## [Recorded data]
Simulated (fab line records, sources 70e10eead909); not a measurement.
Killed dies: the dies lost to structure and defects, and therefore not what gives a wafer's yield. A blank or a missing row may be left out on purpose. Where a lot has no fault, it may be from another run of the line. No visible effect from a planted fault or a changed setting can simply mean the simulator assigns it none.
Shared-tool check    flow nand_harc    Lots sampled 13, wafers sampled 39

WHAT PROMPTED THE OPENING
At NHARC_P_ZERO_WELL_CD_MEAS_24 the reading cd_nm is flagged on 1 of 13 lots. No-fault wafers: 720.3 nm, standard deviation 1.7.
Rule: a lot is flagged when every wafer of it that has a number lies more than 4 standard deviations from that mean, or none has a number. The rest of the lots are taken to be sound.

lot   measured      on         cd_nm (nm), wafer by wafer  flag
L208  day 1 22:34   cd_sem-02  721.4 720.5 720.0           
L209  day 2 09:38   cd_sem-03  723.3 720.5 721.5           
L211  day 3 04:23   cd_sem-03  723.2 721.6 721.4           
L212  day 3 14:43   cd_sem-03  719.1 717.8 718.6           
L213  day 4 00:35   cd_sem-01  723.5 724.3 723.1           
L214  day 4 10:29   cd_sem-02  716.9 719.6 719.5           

## [Assignment]
Retype the entries above. Match them exactly.

## [Solution]
Simulated (fab line records, sources 70e10eead909); not a measurement.
Killed dies: the dies lost to structure and defects, and therefore not what gives a wafer's yield. A blank or a missing row may be left out on purpose. Where a lot has no fault, it may be from another run of the line. No visible effect from a planted fault or a changed setting can simply mean the simulator assigns it none.
Shared-tool check    flow nand_harc    Lots sampled 13, wafers sampled 39

WHAT PROMPTED THE OPENING
At NHARC_P_ZERO_WELL_CD_MEAS_24 the reading cd_nm is flagged on 1 of 13 lots. No-fault wafers: 720.3 nm, standard deviation 1.7.
Rule: a lot is flagged when every wafer of it that has a number lies more than 4 standard deviations from that mean, or none has a number. The rest of the lots are taken to be sound.

lot   measured      on         cd_nm (nm), wafer by wafer  flag
L208  day 1 22:34   cd_sem-02  721.4 720.5 720.0           
L209  day 2 09:38   cd_sem-03  723.3 720.5 721.5           
L211  day 3 04:23   cd_sem-03  723.2 721.6 721.4           
L212  day 3 14:43   cd_sem-03  719.1 717.8 718.6           
L213  day 4 00:35   cd_sem-01  723.5 724.3 723.1           
L214  day 4 10:29   cd_sem-02  716.9 719.6 719.5           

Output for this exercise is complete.